*Work request*
Set down the full listing exactly, character for character.

-----

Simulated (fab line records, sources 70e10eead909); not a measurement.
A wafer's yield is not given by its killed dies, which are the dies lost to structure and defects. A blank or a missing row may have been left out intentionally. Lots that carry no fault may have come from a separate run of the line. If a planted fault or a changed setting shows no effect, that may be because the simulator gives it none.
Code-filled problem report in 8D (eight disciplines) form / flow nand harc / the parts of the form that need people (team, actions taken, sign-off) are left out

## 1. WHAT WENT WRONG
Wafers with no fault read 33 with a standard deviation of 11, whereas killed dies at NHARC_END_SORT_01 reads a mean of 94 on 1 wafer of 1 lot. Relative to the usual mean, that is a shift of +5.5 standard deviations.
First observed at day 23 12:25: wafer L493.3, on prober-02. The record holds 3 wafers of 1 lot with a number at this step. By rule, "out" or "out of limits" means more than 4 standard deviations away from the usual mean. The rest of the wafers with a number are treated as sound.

-----

*Exercise output*
Simulated (fab line records, sources 70e10eead909); not a measurement.
A wafer's yield is not given by its killed dies, which are the dies lost to structure and defects. A blank or a missing row may have been left out intentionally. Lots that carry no fault may have come from a separate run of the line. If a planted fault or a changed setting shows no effect, that may be because the simulator gives it none.
Code-filled problem report in 8D (eight disciplines) form / flow nand harc / the parts of the form that need people (team, actions taken, sign-off) are left out

## 1. WHAT WENT WRONG
Wafers with no fault read 33 with a standard deviation of 11, whereas killed dies at NHARC_END_SORT_01 reads a mean of 94 on 1 wafer of 1 lot. Relative to the usual mean, that is a shift of +5.5 standard deviations.
First observed at day 23 12:25: wafer L493.3, on prober-02. The record holds 3 wafers of 1 lot with a number at this step. By rule, "out" or "out of limits" means more than 4 standard deviations away from the usual mean. The rest of the wafers with a number are treated as sound.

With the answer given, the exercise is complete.